Nothing in the data may be changed; retype all of it.

================================

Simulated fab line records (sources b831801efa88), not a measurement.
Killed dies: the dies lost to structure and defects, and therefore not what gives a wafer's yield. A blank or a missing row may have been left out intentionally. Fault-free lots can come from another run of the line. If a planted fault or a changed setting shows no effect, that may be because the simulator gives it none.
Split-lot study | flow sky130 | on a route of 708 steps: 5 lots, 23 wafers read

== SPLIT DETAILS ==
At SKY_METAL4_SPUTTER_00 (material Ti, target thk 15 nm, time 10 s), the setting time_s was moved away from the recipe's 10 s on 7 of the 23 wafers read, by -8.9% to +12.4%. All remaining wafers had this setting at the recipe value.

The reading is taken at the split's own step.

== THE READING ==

================================

_Problem solution_.
Simulated fab line records (sources b831801efa88), not a measurement.
Killed dies: the dies lost to structure and defects, and therefore not what gives a wafer's yield. A blank or a missing row may have been left out intentionally. Fault-free lots can come from another run of the line. If a planted fault or a changed setting shows no effect, that may be because the simulator gives it none.
Split-lot study | flow sky130 | on a route of 708 steps: 5 lots, 23 wafers read

== SPLIT DETAILS ==
At SKY_METAL4_SPUTTER_00 (material Ti, target thk 15 nm, time 10 s), the setting time_s was moved away from the recipe's 10 s on 7 of the 23 wafers read, by -8.9% to +12.4%. All remaining wafers had this setting at the recipe value.

The reading is taken at the split's own step.

== THE READING ==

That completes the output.